WORK REQUEST> Every record needs to be set down again without a single difference.

● ● ● ● ● ● ●
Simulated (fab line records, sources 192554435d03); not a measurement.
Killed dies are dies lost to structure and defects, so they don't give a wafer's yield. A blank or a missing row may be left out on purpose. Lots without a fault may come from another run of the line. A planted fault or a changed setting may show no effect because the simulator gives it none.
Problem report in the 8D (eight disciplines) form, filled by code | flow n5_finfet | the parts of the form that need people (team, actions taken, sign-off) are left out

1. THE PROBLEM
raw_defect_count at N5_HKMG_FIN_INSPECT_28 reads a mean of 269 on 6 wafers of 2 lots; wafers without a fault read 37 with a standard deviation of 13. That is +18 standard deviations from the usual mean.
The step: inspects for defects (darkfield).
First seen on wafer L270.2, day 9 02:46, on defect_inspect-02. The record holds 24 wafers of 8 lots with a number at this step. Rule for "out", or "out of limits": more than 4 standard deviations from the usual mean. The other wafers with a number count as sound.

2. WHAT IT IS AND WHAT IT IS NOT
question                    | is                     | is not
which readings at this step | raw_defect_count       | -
● ● ● ● ● ● ●

ANSWER BOX>
Simulated (fab line records, sources 192554435d03); not a measurement.
Killed dies are dies lost to structure and defects, so they don't give a wafer's yield. A blank or a missing row may be left out on purpose. Lots without a fault may come from another run of the line. A planted fault or a changed setting may show no effect because the simulator gives it none.
Problem report in the 8D (eight disciplines) form, filled by code | flow n5_finfet | the parts of the form that need people (team, actions taken, sign-off) are left out

1. THE PROBLEM
raw_defect_count at N5_HKMG_FIN_INSPECT_28 reads a mean of 269 on 6 wafers of 2 lots; wafers without a fault read 37 with a standard deviation of 13. That is +18 standard deviations from the usual mean.
The step: inspects for defects (darkfield).
First seen on wafer L270.2, day 9 02:46, on defect_inspect-02. The record holds 24 wafers of 8 lots with a number at this step. Rule for "out", or "out of limits": more than 4 standard deviations from the usual mean. The other wafers with a number count as sound.

2. WHAT IT IS AND WHAT IT IS NOT
question                    | is                     | is not
which readings at this step | raw_defect_count       | -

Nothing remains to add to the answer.